━━━ Data extracts ━━━

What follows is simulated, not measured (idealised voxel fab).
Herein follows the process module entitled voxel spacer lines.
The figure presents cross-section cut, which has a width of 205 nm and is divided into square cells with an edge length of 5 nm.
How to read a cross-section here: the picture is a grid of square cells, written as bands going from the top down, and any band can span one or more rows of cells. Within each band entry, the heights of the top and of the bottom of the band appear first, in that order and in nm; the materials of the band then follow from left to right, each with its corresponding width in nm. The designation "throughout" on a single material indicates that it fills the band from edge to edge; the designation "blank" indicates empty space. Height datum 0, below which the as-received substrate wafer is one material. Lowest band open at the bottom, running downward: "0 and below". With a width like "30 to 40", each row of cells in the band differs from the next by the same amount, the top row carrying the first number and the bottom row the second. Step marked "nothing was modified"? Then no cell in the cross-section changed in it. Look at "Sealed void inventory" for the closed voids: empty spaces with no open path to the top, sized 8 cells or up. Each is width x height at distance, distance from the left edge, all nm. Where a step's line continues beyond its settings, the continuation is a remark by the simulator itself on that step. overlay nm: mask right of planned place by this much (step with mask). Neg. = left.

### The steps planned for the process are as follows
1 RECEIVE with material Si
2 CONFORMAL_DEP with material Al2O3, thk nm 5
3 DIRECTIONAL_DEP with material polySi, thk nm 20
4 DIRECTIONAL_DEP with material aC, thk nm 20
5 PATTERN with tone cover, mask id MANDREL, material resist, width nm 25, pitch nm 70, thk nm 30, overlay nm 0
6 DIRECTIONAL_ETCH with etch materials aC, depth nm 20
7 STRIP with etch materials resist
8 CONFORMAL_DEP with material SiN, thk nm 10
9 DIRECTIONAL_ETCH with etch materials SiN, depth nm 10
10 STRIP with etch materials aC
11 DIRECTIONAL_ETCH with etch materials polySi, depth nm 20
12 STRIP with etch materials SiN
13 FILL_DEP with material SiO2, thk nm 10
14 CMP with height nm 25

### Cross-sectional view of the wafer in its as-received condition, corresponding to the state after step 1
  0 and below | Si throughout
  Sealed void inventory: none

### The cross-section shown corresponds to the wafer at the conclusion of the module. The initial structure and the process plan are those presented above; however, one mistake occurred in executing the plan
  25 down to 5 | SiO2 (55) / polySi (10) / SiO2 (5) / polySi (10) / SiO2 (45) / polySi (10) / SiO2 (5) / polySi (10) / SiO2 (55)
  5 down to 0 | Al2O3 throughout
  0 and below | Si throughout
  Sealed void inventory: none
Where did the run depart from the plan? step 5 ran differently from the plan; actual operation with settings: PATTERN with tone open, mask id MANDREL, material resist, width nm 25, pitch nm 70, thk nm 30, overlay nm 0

━━━

▸ **Required action**
Lines after the one containing "The figure presents" are left out; every line from the start of the entries through that line is restated word for word.

▸ **Response area**
What follows is simulated, not measured (idealised voxel fab).
Herein follows the process module entitled voxel spacer lines.
The figure presents cross-section cut, which has a width of 205 nm and is divided into square cells with an edge length of 5 nm.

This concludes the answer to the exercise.